# Dataset entries
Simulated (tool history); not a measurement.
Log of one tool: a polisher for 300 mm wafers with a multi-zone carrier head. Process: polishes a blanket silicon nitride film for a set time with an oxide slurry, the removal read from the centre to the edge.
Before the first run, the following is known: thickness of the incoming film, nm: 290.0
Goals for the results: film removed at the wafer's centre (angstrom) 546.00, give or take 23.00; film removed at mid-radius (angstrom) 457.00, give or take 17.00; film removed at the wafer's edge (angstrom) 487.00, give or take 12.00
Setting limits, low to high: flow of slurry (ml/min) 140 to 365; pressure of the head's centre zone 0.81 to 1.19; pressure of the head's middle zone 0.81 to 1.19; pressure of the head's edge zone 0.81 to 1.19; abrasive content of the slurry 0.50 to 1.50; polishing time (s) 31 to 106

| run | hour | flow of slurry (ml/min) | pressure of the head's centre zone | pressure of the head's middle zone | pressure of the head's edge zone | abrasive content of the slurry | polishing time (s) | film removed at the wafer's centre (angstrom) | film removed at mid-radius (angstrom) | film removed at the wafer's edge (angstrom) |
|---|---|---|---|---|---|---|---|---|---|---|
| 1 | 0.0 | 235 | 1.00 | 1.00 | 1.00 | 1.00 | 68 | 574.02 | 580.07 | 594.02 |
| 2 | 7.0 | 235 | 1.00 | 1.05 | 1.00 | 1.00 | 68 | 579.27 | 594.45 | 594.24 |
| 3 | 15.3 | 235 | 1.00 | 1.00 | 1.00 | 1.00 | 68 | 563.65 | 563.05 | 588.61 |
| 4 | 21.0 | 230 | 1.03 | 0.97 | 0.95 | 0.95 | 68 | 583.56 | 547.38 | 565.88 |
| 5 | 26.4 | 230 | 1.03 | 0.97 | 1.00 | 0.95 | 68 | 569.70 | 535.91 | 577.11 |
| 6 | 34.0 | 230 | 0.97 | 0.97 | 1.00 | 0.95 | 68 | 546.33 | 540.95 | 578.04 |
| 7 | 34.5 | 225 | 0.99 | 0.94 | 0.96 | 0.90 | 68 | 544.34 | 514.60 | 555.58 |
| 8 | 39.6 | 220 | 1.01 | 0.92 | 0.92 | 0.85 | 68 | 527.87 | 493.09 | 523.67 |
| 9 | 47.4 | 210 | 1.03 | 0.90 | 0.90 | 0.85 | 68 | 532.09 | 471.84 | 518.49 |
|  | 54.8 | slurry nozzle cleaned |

# Assignment
Would you restate, word for word, every line of the listing from its first line through the line with "Log of one tool: a"?

# Exercise response
Simulated (tool history); not a measurement.
Log of one tool: a polisher for 300 mm wafers with a multi-zone carrier head. Process: polishes a blanket silicon nitride film for a set time with an oxide slurry, the removal read from the centre to the edge.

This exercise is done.